**Required action:**
Without omission or alteration, write out all of the data.

+--
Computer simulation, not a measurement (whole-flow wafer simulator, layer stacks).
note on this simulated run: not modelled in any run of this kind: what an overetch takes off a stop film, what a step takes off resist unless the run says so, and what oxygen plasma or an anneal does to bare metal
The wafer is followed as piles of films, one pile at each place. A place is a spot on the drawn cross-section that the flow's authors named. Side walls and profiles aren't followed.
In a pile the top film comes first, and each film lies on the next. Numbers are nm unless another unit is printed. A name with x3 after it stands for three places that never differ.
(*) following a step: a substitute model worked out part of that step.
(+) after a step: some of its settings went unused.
+--

**Worked solution:**
Computer simulation, not a measurement (whole-flow wafer simulator, layer stacks).
note on this simulated run: not modelled in any run of this kind: what an overetch takes off a stop film, what a step takes off resist unless the run says so, and what oxygen plasma or an anneal does to bare metal
The wafer is followed as piles of films, one pile at each place. A place is a spot on the drawn cross-section that the flow's authors named. Side walls and profiles aren't followed.
In a pile the top film comes first, and each film lies on the next. Numbers are nm unless another unit is printed. A name with x3 after it stands for three places that never differ.
(*) following a step: a substitute model worked out part of that step.
(+) after a step: some of its settings went unused.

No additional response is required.